* [Work instruction] The whole listing is to be set down again without alteration.

__________
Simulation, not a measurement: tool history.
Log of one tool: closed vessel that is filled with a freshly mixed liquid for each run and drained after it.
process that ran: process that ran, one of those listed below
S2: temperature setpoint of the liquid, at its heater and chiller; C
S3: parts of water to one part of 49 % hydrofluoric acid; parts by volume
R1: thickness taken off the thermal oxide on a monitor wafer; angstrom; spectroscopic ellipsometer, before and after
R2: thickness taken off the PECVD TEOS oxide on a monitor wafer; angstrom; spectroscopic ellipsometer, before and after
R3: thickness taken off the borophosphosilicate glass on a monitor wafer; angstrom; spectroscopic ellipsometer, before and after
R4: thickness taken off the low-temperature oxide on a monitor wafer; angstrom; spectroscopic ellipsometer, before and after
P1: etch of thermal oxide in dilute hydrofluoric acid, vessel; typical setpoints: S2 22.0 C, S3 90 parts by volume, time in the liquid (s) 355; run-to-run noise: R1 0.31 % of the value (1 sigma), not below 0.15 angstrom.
__________

* [Written answer]
Simulation, not a measurement: tool history.
Log of one tool: closed vessel that is filled with a freshly mixed liquid for each run and drained after it.
process that ran: process that ran, one of those listed below
S2: temperature setpoint of the liquid, at its heater and chiller; C
S3: parts of water to one part of 49 % hydrofluoric acid; parts by volume
R1: thickness taken off the thermal oxide on a monitor wafer; angstrom; spectroscopic ellipsometer, before and after
R2: thickness taken off the PECVD TEOS oxide on a monitor wafer; angstrom; spectroscopic ellipsometer, before and after
R3: thickness taken off the borophosphosilicate glass on a monitor wafer; angstrom; spectroscopic ellipsometer, before and after
R4: thickness taken off the low-temperature oxide on a monitor wafer; angstrom; spectroscopic ellipsometer, before and after
P1: etch of thermal oxide in dilute hydrofluoric acid, vessel; typical setpoints: S2 22.0 C, S3 90 parts by volume, time in the liquid (s) 355; run-to-run noise: R1 0.31 % of the value (1 sigma), not below 0.15 angstrom.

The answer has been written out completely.